→ Entries supplied
============================================================

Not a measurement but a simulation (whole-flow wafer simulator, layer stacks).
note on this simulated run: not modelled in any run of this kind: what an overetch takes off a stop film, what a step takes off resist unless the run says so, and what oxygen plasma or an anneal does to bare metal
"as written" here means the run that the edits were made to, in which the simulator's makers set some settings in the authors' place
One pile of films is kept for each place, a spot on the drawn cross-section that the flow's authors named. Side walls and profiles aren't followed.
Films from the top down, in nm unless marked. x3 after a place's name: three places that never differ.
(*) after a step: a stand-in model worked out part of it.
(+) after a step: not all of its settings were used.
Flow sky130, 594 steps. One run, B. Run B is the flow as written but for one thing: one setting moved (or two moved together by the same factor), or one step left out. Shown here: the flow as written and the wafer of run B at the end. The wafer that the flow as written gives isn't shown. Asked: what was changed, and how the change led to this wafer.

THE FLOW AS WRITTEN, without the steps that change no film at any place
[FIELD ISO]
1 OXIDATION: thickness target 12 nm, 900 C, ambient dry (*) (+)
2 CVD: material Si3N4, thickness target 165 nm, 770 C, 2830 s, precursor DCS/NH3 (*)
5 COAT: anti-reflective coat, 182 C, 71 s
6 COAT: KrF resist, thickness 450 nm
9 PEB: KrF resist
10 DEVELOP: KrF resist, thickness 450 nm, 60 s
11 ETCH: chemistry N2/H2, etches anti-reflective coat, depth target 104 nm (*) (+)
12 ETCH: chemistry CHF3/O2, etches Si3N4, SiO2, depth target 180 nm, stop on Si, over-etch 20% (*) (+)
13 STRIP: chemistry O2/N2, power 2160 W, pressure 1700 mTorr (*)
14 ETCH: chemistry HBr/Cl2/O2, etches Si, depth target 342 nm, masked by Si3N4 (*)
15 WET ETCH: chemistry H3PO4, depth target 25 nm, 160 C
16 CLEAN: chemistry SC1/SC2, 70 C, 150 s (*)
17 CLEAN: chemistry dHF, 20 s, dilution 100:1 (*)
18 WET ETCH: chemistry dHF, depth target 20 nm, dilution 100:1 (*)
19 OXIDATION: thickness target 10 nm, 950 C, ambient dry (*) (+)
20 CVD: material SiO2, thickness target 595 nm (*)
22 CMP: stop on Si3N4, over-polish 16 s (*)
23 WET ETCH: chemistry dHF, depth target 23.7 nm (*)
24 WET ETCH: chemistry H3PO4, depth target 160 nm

============================================================

→ Work item
If a line comes after the one with "5 COAT: anti-reflective coat, 182 C, 71 s", leave it out; reproduce exactly every line of the material from the first up to and including that one.

→ Answer box
Not a measurement but a simulation (whole-flow wafer simulator, layer stacks).
note on this simulated run: not modelled in any run of this kind: what an overetch takes off a stop film, what a step takes off resist unless the run says so, and what oxygen plasma or an anneal does to bare metal
"as written" here means the run that the edits were made to, in which the simulator's makers set some settings in the authors' place
One pile of films is kept for each place, a spot on the drawn cross-section that the flow's authors named. Side walls and profiles aren't followed.
Films from the top down, in nm unless marked. x3 after a place's name: three places that never differ.
(*) after a step: a stand-in model worked out part of it.
(+) after a step: not all of its settings were used.
Flow sky130, 594 steps. One run, B. Run B is the flow as written but for one thing: one setting moved (or two moved together by the same factor), or one step left out. Shown here: the flow as written and the wafer of run B at the end. The wafer that the flow as written gives isn't shown. Asked: what was changed, and how the change led to this wafer.

THE FLOW AS WRITTEN, without the steps that change no film at any place
[FIELD ISO]
1 OXIDATION: thickness target 12 nm, 900 C, ambient dry (*) (+)
2 CVD: material Si3N4, thickness target 165 nm, 770 C, 2830 s, precursor DCS/NH3 (*)
5 COAT: anti-reflective coat, 182 C, 71 s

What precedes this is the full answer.